+--
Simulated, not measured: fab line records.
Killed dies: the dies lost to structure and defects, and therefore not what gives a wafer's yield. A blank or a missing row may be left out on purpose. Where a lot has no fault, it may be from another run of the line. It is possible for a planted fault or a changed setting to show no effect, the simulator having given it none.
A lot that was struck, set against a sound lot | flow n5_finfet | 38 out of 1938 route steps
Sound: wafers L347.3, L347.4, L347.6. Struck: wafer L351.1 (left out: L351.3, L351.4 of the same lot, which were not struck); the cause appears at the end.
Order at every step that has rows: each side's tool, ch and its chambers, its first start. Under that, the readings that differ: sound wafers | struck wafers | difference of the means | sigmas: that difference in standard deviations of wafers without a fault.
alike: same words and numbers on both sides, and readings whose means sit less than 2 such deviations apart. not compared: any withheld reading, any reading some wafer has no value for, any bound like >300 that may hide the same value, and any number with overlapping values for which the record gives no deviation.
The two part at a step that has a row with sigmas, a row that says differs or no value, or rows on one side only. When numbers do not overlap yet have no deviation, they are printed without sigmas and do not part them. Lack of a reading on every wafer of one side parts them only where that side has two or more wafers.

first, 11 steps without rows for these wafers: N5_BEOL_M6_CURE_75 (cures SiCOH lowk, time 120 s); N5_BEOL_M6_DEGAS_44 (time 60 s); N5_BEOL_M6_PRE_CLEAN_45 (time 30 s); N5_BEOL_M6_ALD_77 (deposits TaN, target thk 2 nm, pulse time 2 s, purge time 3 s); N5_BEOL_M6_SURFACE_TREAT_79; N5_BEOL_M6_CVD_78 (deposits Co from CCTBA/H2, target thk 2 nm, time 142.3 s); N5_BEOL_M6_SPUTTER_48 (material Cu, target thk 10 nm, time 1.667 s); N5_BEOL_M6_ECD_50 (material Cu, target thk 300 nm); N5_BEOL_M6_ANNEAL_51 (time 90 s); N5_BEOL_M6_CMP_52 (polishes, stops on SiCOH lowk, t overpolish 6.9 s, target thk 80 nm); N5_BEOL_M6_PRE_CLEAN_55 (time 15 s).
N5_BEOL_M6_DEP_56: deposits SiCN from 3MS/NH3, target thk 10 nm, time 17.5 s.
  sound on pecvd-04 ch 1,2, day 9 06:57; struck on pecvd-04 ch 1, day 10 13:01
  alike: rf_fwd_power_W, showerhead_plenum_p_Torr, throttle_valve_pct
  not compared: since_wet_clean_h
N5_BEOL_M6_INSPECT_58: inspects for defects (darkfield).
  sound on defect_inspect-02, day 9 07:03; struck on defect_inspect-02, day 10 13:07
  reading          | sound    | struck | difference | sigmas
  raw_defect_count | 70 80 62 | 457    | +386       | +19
+--

Give back precisely the lines above that start at the line containing "not compared: since_wet_clean_h" and end at the line containing "difference | sigmas", inclusive. No other lines belong in the output.

  not compared: since_wet_clean_h
N5_BEOL_M6_INSPECT_58: inspects for defects (darkfield).
  sound on defect_inspect-02, day 9 07:03; struck on defect_inspect-02, day 10 13:07
  reading          | sound    | struck | difference | sigmas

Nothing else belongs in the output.